REQUIRED ACTION:
The material below holds a span beginning at the line with "P5: etch of" and ending at the line with "The tool may". Quote that span exactly, both ends included, and only that span.

INFORMATION PROVIDED:
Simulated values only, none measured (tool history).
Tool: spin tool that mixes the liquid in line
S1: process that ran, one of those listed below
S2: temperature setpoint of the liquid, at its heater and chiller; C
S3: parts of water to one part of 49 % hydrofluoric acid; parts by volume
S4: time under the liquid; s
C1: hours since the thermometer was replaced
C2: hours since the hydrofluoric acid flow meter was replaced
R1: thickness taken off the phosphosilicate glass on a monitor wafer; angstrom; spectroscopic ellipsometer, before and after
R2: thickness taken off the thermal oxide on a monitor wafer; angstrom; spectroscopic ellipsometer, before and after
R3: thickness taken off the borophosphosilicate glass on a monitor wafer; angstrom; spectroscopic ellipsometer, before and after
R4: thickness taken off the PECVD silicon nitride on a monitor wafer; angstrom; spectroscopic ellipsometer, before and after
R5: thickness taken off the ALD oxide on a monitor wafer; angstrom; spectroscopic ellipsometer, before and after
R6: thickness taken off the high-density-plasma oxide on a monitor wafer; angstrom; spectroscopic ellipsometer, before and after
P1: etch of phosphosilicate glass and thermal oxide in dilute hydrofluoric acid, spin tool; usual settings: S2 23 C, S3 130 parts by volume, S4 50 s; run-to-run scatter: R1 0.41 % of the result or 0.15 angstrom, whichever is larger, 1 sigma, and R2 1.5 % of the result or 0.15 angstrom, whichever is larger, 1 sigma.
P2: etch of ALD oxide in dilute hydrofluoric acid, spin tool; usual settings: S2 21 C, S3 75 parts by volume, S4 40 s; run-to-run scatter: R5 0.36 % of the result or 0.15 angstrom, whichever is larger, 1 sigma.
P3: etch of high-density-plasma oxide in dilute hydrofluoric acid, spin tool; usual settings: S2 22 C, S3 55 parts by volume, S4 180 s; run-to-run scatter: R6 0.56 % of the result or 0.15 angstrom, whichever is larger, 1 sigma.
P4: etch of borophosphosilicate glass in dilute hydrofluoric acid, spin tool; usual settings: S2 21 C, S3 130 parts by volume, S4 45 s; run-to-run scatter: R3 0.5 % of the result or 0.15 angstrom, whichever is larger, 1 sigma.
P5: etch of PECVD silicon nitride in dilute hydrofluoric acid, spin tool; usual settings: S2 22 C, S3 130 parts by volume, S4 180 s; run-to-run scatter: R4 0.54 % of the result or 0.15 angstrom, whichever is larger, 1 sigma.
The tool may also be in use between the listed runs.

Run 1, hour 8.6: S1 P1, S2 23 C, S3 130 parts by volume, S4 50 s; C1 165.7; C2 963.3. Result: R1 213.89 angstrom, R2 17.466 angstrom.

EXERCISE RESPONSE:
P5: etch of PECVD silicon nitride in dilute hydrofluoric acid, spin tool; usual settings: S2 22 C, S3 130 parts by volume, S4 180 s; run-to-run scatter: R4 0.54 % of the result or 0.15 angstrom, whichever is larger, 1 sigma.
The tool may also be in use between the listed runs.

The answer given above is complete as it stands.